§ WORK ITEM: Starting at the line that holds "L689.2 | 3.17" and stopping at the line that holds "Placed correctly: 7", restate the records below word for word, with both of those lines included.

§ DATA EXTRACT:
==================================================

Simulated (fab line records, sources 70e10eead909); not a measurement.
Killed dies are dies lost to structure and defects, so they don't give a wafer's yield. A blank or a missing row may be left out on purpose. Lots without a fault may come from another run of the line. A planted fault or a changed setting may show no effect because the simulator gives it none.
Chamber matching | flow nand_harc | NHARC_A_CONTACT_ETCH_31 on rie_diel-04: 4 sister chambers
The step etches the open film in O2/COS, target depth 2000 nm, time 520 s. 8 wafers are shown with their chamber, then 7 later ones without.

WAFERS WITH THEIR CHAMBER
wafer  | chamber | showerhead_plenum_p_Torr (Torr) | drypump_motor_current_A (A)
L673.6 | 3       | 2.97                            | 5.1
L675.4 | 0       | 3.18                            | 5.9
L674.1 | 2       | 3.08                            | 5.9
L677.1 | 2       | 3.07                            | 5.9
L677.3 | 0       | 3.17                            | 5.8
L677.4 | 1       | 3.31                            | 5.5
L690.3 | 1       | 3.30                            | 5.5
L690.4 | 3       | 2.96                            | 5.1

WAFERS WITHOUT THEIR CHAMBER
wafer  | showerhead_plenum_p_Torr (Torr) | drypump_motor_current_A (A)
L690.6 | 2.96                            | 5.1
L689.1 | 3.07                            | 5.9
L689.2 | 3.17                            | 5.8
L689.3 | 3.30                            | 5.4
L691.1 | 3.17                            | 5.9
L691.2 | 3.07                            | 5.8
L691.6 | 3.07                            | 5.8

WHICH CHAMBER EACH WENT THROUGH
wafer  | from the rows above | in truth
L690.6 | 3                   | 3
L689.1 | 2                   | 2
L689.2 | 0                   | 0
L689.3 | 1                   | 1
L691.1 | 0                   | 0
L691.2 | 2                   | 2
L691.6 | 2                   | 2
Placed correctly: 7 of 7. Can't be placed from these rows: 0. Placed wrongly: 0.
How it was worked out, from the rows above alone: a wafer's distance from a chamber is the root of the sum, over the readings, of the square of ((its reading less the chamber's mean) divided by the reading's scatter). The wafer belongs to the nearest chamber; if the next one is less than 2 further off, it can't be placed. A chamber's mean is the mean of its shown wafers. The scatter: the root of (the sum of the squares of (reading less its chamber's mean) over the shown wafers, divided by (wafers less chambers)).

==================================================

§ YOUR RESPONSE:
L689.2 | 3.17                            | 5.8
L689.3 | 3.30                            | 5.4
L691.1 | 3.17                            | 5.9
L691.2 | 3.07                            | 5.8
L691.6 | 3.07                            | 5.8

WHICH CHAMBER EACH WENT THROUGH
wafer  | from the rows above | in truth
L690.6 | 3                   | 3
L689.1 | 2                   | 2
L689.2 | 0                   | 0
L689.3 | 1                   | 1
L691.1 | 0                   | 0
L691.2 | 2                   | 2
L691.6 | 2                   | 2
Placed correctly: 7 of 7. Can't be placed from these rows: 0. Placed wrongly: 0.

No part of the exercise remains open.